#### Data excerpts:
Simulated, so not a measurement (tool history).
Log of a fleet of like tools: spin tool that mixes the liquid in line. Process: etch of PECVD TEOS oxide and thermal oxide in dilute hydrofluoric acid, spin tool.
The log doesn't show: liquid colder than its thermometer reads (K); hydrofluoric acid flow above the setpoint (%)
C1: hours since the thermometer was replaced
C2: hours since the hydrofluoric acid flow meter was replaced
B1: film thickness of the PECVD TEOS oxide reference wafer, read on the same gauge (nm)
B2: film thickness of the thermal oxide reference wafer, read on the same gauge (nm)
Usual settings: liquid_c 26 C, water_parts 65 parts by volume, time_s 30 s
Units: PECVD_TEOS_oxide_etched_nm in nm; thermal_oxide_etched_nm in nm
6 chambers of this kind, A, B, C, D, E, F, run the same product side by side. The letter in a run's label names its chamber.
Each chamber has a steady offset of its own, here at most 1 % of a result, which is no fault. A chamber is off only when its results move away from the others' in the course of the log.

#### Exercise:
Each line of the listing needs to be transcribed exactly.

#### Response area:
Simulated, so not a measurement (tool history).
Log of a fleet of like tools: spin tool that mixes the liquid in line. Process: etch of PECVD TEOS oxide and thermal oxide in dilute hydrofluoric acid, spin tool.
The log doesn't show: liquid colder than its thermometer reads (K); hydrofluoric acid flow above the setpoint (%)
C1: hours since the thermometer was replaced
C2: hours since the hydrofluoric acid flow meter was replaced
B1: film thickness of the PECVD TEOS oxide reference wafer, read on the same gauge (nm)
B2: film thickness of the thermal oxide reference wafer, read on the same gauge (nm)
Usual settings: liquid_c 26 C, water_parts 65 parts by volume, time_s 30 s
Units: PECVD_TEOS_oxide_etched_nm in nm; thermal_oxide_etched_nm in nm
6 chambers of this kind, A, B, C, D, E, F, run the same product side by side. The letter in a run's label names its chamber.
Each chamber has a steady offset of its own, here at most 1 % of a result, which is no fault. A chamber is off only when its results move away from the others' in the course of the log.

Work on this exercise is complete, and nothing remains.